Required action: Each entry should be duplicated exactly, with no line missing.

Dataset records:
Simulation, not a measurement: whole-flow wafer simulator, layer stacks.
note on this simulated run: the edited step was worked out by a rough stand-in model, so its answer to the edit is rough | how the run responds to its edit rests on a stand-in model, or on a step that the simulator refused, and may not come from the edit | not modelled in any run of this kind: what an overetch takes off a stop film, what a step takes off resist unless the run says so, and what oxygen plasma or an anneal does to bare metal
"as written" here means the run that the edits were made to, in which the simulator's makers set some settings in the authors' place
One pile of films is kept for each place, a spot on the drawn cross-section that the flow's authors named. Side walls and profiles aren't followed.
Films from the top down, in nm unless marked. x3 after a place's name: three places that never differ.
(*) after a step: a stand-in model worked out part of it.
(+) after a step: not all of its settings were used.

Response area:
Simulation, not a measurement: whole-flow wafer simulator, layer stacks.
note on this simulated run: the edited step was worked out by a rough stand-in model, so its answer to the edit is rough | how the run responds to its edit rests on a stand-in model, or on a step that the simulator refused, and may not come from the edit | not modelled in any run of this kind: what an overetch takes off a stop film, what a step takes off resist unless the run says so, and what oxygen plasma or an anneal does to bare metal
"as written" here means the run that the edits were made to, in which the simulator's makers set some settings in the authors' place
One pile of films is kept for each place, a spot on the drawn cross-section that the flow's authors named. Side walls and profiles aren't followed.
Films from the top down, in nm unless marked. x3 after a place's name: three places that never differ.
(*) after a step: a stand-in model worked out part of it.
(+) after a step: not all of its settings were used.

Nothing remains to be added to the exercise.